▶ **Supplied data**
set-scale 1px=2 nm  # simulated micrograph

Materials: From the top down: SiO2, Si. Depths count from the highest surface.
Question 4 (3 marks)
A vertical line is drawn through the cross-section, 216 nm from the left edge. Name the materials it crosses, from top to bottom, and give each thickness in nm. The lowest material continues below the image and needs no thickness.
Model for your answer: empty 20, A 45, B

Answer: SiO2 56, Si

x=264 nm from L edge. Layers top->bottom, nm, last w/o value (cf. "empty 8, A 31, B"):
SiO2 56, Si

▶ **Requirement**
Out of the data above, transcribe exactly and only the lines starting with the line that has "A vertical line" and going on through the line that has "x=264 nm from", both included.

▶ **Your response**
A vertical line is drawn through the cross-section, 216 nm from the left edge. Name the materials it crosses, from top to bottom, and give each thickness in nm. The lowest material continues below the image and needs no thickness.
Model for your answer: empty 20, A 45, B

Answer: SiO2 56, Si

x=264 nm from L edge. Layers top->bottom, nm, last w/o value (cf. "empty 8, A 31, B"):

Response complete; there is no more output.